*** DATASET EXTRACT ***
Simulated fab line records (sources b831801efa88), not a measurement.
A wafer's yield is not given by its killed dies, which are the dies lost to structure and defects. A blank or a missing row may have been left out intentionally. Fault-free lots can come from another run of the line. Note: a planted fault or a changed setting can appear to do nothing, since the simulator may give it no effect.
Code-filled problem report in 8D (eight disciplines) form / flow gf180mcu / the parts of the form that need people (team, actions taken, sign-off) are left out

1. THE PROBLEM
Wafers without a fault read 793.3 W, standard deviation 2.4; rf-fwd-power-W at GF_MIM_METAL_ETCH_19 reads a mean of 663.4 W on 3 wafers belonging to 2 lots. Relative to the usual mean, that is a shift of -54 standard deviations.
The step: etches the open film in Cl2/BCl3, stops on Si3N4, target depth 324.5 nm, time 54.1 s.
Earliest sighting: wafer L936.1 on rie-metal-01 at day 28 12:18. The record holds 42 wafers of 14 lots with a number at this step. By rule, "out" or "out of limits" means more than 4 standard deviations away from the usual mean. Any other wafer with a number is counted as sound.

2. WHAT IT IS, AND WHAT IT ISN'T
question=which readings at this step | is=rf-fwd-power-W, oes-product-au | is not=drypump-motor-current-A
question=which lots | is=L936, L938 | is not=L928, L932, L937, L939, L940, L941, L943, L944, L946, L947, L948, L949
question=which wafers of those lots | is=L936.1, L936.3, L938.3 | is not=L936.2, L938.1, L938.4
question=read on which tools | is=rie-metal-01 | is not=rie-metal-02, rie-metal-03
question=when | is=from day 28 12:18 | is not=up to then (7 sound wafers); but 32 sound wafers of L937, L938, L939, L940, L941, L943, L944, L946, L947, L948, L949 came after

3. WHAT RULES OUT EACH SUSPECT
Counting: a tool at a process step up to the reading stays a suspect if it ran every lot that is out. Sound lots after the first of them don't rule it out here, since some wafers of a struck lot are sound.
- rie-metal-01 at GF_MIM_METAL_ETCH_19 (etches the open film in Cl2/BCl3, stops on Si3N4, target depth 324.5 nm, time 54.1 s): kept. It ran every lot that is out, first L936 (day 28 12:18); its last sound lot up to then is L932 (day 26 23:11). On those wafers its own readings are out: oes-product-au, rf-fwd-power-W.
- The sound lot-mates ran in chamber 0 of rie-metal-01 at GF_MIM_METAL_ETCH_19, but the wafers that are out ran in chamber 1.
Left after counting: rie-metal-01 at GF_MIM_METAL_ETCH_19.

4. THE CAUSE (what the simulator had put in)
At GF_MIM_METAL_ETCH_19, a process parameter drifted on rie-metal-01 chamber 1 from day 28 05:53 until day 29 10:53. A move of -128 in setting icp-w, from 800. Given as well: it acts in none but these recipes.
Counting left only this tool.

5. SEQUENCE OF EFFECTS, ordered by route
*** End of DATASET EXTRACT ***

(WORK INSTRUCTION): What you give back must match the material exactly, beginning with its first line and ending with the line holding "The step: etches".

(RESPONSE):
Simulated fab line records (sources b831801efa88), not a measurement.
A wafer's yield is not given by its killed dies, which are the dies lost to structure and defects. A blank or a missing row may have been left out intentionally. Fault-free lots can come from another run of the line. Note: a planted fault or a changed setting can appear to do nothing, since the simulator may give it no effect.
Code-filled problem report in 8D (eight disciplines) form / flow gf180mcu / the parts of the form that need people (team, actions taken, sign-off) are left out

1. THE PROBLEM
Wafers without a fault read 793.3 W, standard deviation 2.4; rf-fwd-power-W at GF_MIM_METAL_ETCH_19 reads a mean of 663.4 W on 3 wafers belonging to 2 lots. Relative to the usual mean, that is a shift of -54 standard deviations.
The step: etches the open film in Cl2/BCl3, stops on Si3N4, target depth 324.5 nm, time 54.1 s.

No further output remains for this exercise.